All records below are to be repeated precisely, with nothing added.

▶
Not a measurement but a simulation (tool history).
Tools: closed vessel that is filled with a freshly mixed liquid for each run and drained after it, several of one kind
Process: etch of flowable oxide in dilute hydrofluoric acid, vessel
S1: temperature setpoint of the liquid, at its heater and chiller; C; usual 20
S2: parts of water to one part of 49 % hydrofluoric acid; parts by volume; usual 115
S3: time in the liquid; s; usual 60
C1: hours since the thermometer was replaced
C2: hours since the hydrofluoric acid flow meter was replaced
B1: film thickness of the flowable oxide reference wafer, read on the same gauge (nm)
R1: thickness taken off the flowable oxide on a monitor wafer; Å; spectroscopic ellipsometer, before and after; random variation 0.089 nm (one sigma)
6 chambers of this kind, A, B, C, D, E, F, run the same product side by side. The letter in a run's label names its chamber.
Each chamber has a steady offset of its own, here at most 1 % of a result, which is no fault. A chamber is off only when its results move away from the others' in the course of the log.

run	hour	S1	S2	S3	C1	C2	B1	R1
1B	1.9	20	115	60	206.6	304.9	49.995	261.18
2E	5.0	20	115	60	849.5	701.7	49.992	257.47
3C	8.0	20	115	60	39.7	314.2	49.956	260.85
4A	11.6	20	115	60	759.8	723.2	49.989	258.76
◀

WRITTEN RESPONSE
Not a measurement but a simulation (tool history).
Tools: closed vessel that is filled with a freshly mixed liquid for each run and drained after it, several of one kind
Process: etch of flowable oxide in dilute hydrofluoric acid, vessel
S1: temperature setpoint of the liquid, at its heater and chiller; C; usual 20
S2: parts of water to one part of 49 % hydrofluoric acid; parts by volume; usual 115
S3: time in the liquid; s; usual 60
C1: hours since the thermometer was replaced
C2: hours since the hydrofluoric acid flow meter was replaced
B1: film thickness of the flowable oxide reference wafer, read on the same gauge (nm)
R1: thickness taken off the flowable oxide on a monitor wafer; Å; spectroscopic ellipsometer, before and after; random variation 0.089 nm (one sigma)
6 chambers of this kind, A, B, C, D, E, F, run the same product side by side. The letter in a run's label names its chamber.
Each chamber has a steady offset of its own, here at most 1 % of a result, which is no fault. A chamber is off only when its results move away from the others' in the course of the log.

run	hour	S1	S2	S3	C1	C2	B1	R1
1B	1.9	20	115	60	206.6	304.9	49.995	261.18
2E	5.0	20	115	60	849.5	701.7	49.992	257.47
3C	8.0	20	115	60	39.7	314.2	49.956	260.85
4A	11.6	20	115	60	759.8	723.2	49.989	258.76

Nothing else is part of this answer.